EXERCISE DATA
========
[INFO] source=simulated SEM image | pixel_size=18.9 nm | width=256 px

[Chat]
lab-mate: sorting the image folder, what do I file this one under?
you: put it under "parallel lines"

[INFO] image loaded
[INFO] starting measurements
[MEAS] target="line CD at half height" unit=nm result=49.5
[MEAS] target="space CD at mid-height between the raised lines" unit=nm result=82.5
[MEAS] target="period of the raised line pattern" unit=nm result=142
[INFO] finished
========

WORK ORDER
The answer must be the full listing, returned exactly as given.

ANSWER SPACE
[INFO] source=simulated SEM image | pixel_size=18.9 nm | width=256 px

[Chat]
lab-mate: sorting the image folder, what do I file this one under?
you: put it under "parallel lines"

[INFO] image loaded
[INFO] starting measurements
[MEAS] target="line CD at half height" unit=nm result=49.5
[MEAS] target="space CD at mid-height between the raised lines" unit=nm result=82.5
[MEAS] target="period of the raised line pattern" unit=nm result=142
[INFO] finished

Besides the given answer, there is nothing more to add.